--- Work task ---
Could you write out the lines below exactly, beginning with the first and finishing with the one that contains "alike: LOCAL_INTERCONNECT_TIN_RS"?

++++++++++

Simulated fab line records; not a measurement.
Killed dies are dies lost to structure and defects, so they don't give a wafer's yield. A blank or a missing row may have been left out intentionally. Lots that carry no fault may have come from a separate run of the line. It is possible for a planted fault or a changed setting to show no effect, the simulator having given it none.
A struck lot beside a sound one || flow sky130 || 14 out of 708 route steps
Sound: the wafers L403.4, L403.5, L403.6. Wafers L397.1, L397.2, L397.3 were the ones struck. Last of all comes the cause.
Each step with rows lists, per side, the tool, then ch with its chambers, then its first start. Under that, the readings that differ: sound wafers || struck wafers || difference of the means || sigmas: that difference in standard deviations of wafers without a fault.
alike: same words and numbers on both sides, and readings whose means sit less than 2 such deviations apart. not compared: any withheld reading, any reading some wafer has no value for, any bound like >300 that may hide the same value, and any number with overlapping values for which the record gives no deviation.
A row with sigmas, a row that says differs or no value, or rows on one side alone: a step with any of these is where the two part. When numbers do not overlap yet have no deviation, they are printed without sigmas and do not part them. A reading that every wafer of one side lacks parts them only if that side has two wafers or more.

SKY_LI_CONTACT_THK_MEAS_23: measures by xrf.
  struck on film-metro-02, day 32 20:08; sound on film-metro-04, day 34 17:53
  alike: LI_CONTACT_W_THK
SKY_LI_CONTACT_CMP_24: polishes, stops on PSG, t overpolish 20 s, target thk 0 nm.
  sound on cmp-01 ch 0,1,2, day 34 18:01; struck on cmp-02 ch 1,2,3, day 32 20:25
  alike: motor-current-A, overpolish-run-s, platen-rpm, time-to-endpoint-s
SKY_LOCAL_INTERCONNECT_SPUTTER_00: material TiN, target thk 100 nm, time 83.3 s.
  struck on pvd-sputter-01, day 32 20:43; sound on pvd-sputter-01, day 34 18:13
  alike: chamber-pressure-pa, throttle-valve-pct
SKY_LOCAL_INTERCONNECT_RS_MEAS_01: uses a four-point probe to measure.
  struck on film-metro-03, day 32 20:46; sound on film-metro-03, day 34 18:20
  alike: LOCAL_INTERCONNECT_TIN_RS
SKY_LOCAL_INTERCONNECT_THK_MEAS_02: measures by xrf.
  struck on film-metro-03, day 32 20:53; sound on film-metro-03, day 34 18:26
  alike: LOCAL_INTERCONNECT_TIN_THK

++++++++++

--- Task solution ---
Simulated fab line records; not a measurement.
Killed dies are dies lost to structure and defects, so they don't give a wafer's yield. A blank or a missing row may have been left out intentionally. Lots that carry no fault may have come from a separate run of the line. It is possible for a planted fault or a changed setting to show no effect, the simulator having given it none.
A struck lot beside a sound one || flow sky130 || 14 out of 708 route steps
Sound: the wafers L403.4, L403.5, L403.6. Wafers L397.1, L397.2, L397.3 were the ones struck. Last of all comes the cause.
Each step with rows lists, per side, the tool, then ch with its chambers, then its first start. Under that, the readings that differ: sound wafers || struck wafers || difference of the means || sigmas: that difference in standard deviations of wafers without a fault.
alike: same words and numbers on both sides, and readings whose means sit less than 2 such deviations apart. not compared: any withheld reading, any reading some wafer has no value for, any bound like >300 that may hide the same value, and any number with overlapping values for which the record gives no deviation.
A row with sigmas, a row that says differs or no value, or rows on one side alone: a step with any of these is where the two part. When numbers do not overlap yet have no deviation, they are printed without sigmas and do not part them. A reading that every wafer of one side lacks parts them only if that side has two wafers or more.

SKY_LI_CONTACT_THK_MEAS_23: measures by xrf.
  struck on film-metro-02, day 32 20:08; sound on film-metro-04, day 34 17:53
  alike: LI_CONTACT_W_THK
SKY_LI_CONTACT_CMP_24: polishes, stops on PSG, t overpolish 20 s, target thk 0 nm.
  sound on cmp-01 ch 0,1,2, day 34 18:01; struck on cmp-02 ch 1,2,3, day 32 20:25
  alike: motor-current-A, overpolish-run-s, platen-rpm, time-to-endpoint-s
SKY_LOCAL_INTERCONNECT_SPUTTER_00: material TiN, target thk 100 nm, time 83.3 s.
  struck on pvd-sputter-01, day 32 20:43; sound on pvd-sputter-01, day 34 18:13
  alike: chamber-pressure-pa, throttle-valve-pct
SKY_LOCAL_INTERCONNECT_RS_MEAS_01: uses a four-point probe to measure.
  struck on film-metro-03, day 32 20:46; sound on film-metro-03, day 34 18:20
  alike: LOCAL_INTERCONNECT_TIN_RS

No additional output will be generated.